EXCERPTED RECORDS Start Marker

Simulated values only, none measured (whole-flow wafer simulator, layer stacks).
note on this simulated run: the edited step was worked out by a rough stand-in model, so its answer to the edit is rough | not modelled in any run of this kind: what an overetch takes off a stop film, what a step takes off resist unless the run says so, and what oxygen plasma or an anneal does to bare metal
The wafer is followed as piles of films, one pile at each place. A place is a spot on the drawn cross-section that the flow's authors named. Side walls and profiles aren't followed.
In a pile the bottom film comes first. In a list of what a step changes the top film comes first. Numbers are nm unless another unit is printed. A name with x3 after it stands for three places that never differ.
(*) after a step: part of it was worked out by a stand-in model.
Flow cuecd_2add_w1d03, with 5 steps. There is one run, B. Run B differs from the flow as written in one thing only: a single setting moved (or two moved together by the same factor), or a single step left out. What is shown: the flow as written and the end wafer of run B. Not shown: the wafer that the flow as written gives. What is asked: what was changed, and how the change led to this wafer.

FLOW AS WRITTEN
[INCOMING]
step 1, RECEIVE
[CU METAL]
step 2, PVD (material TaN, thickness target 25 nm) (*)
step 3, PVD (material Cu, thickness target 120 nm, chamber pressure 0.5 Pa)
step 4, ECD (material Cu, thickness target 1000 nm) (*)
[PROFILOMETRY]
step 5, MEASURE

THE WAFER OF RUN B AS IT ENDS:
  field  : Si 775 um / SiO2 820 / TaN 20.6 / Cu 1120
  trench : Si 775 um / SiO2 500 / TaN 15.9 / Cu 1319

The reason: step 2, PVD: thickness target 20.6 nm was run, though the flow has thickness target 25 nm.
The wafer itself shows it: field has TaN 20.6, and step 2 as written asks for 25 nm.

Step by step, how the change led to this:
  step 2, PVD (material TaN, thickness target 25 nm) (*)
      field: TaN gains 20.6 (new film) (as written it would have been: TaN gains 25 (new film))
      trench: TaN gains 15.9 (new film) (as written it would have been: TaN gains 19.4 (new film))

EXCERPTED RECORDS End Marker

▸ **WORK ITEM**
Include the first line of the listing, the line with "The wafer is", and every line between them, each repeated exactly, and output only those.

▸ **ANSWER SECTION**
Simulated values only, none measured (whole-flow wafer simulator, layer stacks).
note on this simulated run: the edited step was worked out by a rough stand-in model, so its answer to the edit is rough | not modelled in any run of this kind: what an overetch takes off a stop film, what a step takes off resist unless the run says so, and what oxygen plasma or an anneal does to bare metal
The wafer is followed as piles of films, one pile at each place. A place is a spot on the drawn cross-section that the flow's authors named. Side walls and profiles aren't followed.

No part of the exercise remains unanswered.